Provided records:
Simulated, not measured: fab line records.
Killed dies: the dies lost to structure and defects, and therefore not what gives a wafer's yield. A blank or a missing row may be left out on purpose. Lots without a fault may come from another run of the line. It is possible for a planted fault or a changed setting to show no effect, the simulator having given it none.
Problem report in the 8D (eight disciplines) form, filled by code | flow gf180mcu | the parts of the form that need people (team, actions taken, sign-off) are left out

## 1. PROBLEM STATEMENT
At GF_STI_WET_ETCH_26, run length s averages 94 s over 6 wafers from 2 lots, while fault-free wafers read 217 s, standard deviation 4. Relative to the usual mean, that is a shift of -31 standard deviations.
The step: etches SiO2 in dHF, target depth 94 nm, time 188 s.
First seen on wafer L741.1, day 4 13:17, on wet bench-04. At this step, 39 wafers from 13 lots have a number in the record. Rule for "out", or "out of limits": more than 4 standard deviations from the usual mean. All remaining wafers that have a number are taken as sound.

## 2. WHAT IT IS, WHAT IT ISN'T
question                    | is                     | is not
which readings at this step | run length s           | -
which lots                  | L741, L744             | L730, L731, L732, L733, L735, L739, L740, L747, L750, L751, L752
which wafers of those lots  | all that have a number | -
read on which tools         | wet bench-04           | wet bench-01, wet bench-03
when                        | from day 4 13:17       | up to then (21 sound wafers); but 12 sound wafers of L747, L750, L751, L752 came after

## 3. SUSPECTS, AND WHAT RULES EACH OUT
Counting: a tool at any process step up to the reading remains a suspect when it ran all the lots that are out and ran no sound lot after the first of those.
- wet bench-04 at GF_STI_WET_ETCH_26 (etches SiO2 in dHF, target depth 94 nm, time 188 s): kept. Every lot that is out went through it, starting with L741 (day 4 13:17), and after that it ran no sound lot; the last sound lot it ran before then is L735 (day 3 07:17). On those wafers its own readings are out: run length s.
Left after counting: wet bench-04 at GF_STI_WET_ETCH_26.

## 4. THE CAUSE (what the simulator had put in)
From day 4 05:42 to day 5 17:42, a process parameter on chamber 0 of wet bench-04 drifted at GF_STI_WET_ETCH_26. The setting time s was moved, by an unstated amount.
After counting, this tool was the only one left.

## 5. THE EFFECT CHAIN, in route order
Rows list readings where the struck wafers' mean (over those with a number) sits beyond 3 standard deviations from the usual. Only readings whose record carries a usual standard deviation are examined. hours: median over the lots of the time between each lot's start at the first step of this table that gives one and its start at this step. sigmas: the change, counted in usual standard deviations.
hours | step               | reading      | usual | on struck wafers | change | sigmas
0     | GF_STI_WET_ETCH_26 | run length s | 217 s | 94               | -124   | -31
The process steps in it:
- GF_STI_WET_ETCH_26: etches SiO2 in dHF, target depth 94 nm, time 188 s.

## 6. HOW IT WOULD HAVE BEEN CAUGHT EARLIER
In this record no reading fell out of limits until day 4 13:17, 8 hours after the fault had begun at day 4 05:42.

Exercise: Lines after the one containing "At GF_STI_WET_ETCH_26, run" are left out; every line from the start of the entries through that line is restated word for word.

Exercise response:
Simulated, not measured: fab line records.
Killed dies: the dies lost to structure and defects, and therefore not what gives a wafer's yield. A blank or a missing row may be left out on purpose. Lots without a fault may come from another run of the line. It is possible for a planted fault or a changed setting to show no effect, the simulator having given it none.
Problem report in the 8D (eight disciplines) form, filled by code | flow gf180mcu | the parts of the form that need people (team, actions taken, sign-off) are left out

## 1. PROBLEM STATEMENT
At GF_STI_WET_ETCH_26, run length s averages 94 s over 6 wafers from 2 lots, while fault-free wafers read 217 s, standard deviation 4. Relative to the usual mean, that is a shift of -31 standard deviations.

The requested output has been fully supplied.